[Opening STUDY MATERIAL section]
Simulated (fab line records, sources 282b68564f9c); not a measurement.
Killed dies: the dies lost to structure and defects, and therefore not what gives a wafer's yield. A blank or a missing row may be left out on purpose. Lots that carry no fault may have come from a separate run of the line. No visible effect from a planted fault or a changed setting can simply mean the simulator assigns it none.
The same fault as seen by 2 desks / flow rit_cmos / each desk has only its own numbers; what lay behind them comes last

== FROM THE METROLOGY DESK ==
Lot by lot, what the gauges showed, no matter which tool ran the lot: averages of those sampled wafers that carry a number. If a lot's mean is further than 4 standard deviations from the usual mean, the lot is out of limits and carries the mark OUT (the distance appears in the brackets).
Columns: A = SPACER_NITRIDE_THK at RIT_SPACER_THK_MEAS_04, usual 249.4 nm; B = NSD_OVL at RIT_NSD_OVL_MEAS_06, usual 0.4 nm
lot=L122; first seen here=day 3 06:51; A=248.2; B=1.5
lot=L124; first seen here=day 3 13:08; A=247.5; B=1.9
[Closing STUDY MATERIAL section]

## REQUIREMENT
Using the material above, print every entry exactly as written.

## EXERCISE RESULT
Simulated (fab line records, sources 282b68564f9c); not a measurement.
Killed dies: the dies lost to structure and defects, and therefore not what gives a wafer's yield. A blank or a missing row may be left out on purpose. Lots that carry no fault may have come from a separate run of the line. No visible effect from a planted fault or a changed setting can simply mean the simulator assigns it none.
The same fault as seen by 2 desks / flow rit_cmos / each desk has only its own numbers; what lay behind them comes last

== FROM THE METROLOGY DESK ==
Lot by lot, what the gauges showed, no matter which tool ran the lot: averages of those sampled wafers that carry a number. If a lot's mean is further than 4 standard deviations from the usual mean, the lot is out of limits and carries the mark OUT (the distance appears in the brackets).
Columns: A = SPACER_NITRIDE_THK at RIT_SPACER_THK_MEAS_04, usual 249.4 nm; B = NSD_OVL at RIT_NSD_OVL_MEAS_06, usual 0.4 nm
lot=L122; first seen here=day 3 06:51; A=248.2; B=1.5
lot=L124; first seen here=day 3 13:08; A=247.5; B=1.9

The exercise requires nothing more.